☆ ☆ ☆ ☆
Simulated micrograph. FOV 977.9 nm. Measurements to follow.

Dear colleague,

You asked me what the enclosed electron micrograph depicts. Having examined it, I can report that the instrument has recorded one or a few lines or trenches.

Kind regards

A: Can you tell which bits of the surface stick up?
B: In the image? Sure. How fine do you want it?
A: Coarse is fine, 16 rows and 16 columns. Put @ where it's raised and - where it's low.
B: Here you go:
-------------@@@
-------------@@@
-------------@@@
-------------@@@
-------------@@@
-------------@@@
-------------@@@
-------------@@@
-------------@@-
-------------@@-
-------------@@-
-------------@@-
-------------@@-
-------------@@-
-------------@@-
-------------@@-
☆ ☆ ☆ ☆

Only the lines from the beginning of the entries through the line bearing "A: Can you tell" should be returned, each exactly as written.

== RESPONSE AREA ==
Simulated micrograph. FOV 977.9 nm. Measurements to follow.

Dear colleague,

You asked me what the enclosed electron micrograph depicts. Having examined it, I can report that the instrument has recorded one or a few lines or trenches.

Kind regards

A: Can you tell which bits of the surface stick up?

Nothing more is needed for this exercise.